__Provided information__:
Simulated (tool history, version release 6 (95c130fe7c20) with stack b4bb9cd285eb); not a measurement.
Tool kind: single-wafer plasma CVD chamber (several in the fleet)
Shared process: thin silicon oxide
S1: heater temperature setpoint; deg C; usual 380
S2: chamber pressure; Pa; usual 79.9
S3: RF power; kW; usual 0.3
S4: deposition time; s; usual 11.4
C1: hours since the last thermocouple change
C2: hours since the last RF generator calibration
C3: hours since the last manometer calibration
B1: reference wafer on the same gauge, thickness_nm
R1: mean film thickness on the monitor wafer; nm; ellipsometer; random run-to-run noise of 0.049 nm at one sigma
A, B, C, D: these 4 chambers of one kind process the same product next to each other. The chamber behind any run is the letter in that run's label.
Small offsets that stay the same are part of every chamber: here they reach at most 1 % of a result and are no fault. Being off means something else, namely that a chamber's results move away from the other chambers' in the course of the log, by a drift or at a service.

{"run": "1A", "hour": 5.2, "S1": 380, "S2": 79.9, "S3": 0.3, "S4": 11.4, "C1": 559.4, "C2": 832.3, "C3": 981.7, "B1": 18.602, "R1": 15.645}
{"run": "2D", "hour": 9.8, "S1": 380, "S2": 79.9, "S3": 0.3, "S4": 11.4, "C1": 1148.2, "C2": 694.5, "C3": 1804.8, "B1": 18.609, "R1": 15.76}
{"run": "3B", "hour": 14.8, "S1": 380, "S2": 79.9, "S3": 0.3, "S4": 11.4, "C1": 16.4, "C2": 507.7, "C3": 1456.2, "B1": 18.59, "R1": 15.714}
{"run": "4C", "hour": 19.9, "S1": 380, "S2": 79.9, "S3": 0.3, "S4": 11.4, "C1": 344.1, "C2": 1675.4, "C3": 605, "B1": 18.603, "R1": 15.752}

__Work task__:
Return nothing but the lines from the top of the records above through the line that has "C1: hours since the last thermocouple change". Keep each one exact.

__Written answer__:
Simulated (tool history, version release 6 (95c130fe7c20) with stack b4bb9cd285eb); not a measurement.
Tool kind: single-wafer plasma CVD chamber (several in the fleet)
Shared process: thin silicon oxide
S1: heater temperature setpoint; deg C; usual 380
S2: chamber pressure; Pa; usual 79.9
S3: RF power; kW; usual 0.3
S4: deposition time; s; usual 11.4
C1: hours since the last thermocouple change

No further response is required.